Entries supplied Start Marker

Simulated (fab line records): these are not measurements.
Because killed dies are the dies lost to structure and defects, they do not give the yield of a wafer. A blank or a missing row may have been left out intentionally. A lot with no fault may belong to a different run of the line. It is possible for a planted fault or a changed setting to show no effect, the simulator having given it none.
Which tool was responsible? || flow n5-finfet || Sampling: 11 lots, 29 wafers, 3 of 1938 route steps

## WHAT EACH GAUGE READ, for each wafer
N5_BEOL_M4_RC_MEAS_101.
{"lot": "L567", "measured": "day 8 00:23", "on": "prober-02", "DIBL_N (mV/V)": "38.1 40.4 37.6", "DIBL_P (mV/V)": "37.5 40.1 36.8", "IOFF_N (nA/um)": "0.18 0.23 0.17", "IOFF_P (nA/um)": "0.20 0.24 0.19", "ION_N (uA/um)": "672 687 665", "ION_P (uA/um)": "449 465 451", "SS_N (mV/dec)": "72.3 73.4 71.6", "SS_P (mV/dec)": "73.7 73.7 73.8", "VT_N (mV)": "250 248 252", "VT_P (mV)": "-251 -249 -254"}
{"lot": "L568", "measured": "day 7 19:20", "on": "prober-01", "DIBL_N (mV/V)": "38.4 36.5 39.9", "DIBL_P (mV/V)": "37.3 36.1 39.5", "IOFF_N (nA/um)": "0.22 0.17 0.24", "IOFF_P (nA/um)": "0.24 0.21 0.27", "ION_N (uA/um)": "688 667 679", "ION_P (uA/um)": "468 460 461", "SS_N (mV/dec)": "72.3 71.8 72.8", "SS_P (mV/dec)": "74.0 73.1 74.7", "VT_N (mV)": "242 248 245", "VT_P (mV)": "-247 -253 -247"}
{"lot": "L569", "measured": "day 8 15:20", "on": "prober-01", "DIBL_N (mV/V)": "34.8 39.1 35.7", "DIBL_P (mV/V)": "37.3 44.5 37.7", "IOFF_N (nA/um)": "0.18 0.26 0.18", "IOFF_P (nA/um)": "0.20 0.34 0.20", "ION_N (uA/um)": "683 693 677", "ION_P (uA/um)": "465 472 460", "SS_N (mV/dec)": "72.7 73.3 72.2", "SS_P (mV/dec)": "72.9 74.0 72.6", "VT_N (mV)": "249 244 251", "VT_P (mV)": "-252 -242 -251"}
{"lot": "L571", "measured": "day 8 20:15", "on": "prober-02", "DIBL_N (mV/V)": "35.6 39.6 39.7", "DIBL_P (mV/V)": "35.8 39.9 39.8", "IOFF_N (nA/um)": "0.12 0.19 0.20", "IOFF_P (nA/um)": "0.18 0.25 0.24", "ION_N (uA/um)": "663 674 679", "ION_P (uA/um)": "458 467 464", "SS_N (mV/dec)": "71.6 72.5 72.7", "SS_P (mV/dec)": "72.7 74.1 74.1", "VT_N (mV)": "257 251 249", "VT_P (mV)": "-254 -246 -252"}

Entries supplied End Marker

> **Work instruction**
All that should be written out is the stretch of lines above between the one holding "## WHAT EACH GAUGE READ, for each wafer" and the one holding "N5_BEOL_M4_RC_MEAS_101.", inclusive, exactly as given.

> **Exercise output**
## WHAT EACH GAUGE READ, for each wafer
N5_BEOL_M4_RC_MEAS_101.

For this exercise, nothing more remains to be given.